## Brief
The expected answer holds every line from the first line of the data below through the line containing "Run 1, day 0: liquid_c", exactly as written, and no other line.

## Material supplied
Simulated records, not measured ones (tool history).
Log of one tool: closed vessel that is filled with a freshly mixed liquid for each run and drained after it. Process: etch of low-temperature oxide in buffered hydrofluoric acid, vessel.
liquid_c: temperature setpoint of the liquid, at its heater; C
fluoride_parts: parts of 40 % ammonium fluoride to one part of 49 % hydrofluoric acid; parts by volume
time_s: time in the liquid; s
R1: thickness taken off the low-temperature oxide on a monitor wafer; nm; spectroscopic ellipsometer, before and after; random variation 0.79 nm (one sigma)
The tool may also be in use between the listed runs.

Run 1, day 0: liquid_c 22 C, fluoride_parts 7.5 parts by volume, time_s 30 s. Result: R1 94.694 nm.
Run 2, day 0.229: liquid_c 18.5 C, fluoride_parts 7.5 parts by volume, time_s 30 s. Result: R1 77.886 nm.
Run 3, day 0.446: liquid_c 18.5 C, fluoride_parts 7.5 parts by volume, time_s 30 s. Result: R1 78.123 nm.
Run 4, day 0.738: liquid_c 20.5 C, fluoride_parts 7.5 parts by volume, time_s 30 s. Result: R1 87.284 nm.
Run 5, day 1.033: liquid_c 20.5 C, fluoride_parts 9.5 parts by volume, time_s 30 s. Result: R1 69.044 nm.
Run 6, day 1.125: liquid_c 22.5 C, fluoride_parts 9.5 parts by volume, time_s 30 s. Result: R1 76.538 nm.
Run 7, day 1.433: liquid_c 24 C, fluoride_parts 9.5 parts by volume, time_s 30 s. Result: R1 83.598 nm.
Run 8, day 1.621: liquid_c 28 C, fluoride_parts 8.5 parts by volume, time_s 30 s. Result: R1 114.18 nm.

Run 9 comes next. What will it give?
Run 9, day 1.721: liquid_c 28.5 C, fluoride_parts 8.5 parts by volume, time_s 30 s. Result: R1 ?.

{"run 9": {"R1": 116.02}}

## Task response
Simulated records, not measured ones (tool history).
Log of one tool: closed vessel that is filled with a freshly mixed liquid for each run and drained after it. Process: etch of low-temperature oxide in buffered hydrofluoric acid, vessel.
liquid_c: temperature setpoint of the liquid, at its heater; C
fluoride_parts: parts of 40 % ammonium fluoride to one part of 49 % hydrofluoric acid; parts by volume
time_s: time in the liquid; s
R1: thickness taken off the low-temperature oxide on a monitor wafer; nm; spectroscopic ellipsometer, before and after; random variation 0.79 nm (one sigma)
The tool may also be in use between the listed runs.

Run 1, day 0: liquid_c 22 C, fluoride_parts 7.5 parts by volume, time_s 30 s. Result: R1 94.694 nm.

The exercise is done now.